= TASK ITEM =
Return every record exactly as it appears. Leave nothing out.

***

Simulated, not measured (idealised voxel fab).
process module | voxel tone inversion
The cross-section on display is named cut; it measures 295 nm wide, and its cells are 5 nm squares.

***

= SOLUTION =
Simulated, not measured (idealised voxel fab).
process module | voxel tone inversion
The cross-section on display is named cut; it measures 295 nm wide, and its cells are 5 nm squares.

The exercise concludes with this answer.